* _Required action_
Print the lines in the listing below that fall between the line with "(*) after a" and the line with "(+) after a", those two lines included, exactly as they stand and with nothing else.

* _Supplied data_
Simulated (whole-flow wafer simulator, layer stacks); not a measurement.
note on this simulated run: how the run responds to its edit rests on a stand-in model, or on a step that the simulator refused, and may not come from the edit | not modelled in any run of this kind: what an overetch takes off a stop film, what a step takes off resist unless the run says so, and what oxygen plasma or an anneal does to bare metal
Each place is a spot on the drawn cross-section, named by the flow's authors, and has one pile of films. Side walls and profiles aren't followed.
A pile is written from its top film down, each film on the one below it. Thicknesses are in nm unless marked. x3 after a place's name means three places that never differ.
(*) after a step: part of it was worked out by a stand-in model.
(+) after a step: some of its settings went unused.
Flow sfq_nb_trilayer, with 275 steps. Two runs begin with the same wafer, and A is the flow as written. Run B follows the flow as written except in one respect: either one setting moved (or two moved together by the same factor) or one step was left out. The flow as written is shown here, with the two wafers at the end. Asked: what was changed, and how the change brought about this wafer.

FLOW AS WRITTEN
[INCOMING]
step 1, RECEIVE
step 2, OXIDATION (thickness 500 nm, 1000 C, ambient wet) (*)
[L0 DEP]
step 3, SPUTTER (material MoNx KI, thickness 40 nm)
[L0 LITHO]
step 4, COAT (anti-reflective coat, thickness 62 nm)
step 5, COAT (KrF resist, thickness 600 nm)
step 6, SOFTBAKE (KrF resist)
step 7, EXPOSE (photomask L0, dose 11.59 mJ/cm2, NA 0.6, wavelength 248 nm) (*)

* _Task answer_
(*) after a step: part of it was worked out by a stand-in model.
(+) after a step: some of its settings went unused.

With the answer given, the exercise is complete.